## INFORMATION SUPPLIED
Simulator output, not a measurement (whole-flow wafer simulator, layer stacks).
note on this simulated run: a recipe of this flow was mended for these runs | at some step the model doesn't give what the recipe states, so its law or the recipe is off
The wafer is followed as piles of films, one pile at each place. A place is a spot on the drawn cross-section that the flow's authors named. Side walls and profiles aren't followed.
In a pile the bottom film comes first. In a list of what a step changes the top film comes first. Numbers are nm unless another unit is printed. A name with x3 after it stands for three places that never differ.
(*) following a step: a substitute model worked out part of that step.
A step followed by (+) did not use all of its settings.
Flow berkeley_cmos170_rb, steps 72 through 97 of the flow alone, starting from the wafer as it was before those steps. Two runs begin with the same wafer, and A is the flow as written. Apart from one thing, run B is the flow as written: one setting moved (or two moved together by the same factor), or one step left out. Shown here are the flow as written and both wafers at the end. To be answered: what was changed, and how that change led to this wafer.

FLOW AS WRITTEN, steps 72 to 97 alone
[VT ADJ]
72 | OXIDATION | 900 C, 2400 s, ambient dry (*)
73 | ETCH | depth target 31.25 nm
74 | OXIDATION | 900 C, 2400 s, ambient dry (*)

## WORK REQUEST
The line containing "A step followed" marks the end: copy exactly every line from the top of the data above down to it, that line included.

## WRITTEN SOLUTION
Simulator output, not a measurement (whole-flow wafer simulator, layer stacks).
note on this simulated run: a recipe of this flow was mended for these runs | at some step the model doesn't give what the recipe states, so its law or the recipe is off
The wafer is followed as piles of films, one pile at each place. A place is a spot on the drawn cross-section that the flow's authors named. Side walls and profiles aren't followed.
In a pile the bottom film comes first. In a list of what a step changes the top film comes first. Numbers are nm unless another unit is printed. A name with x3 after it stands for three places that never differ.
(*) following a step: a substitute model worked out part of that step.
A step followed by (+) did not use all of its settings.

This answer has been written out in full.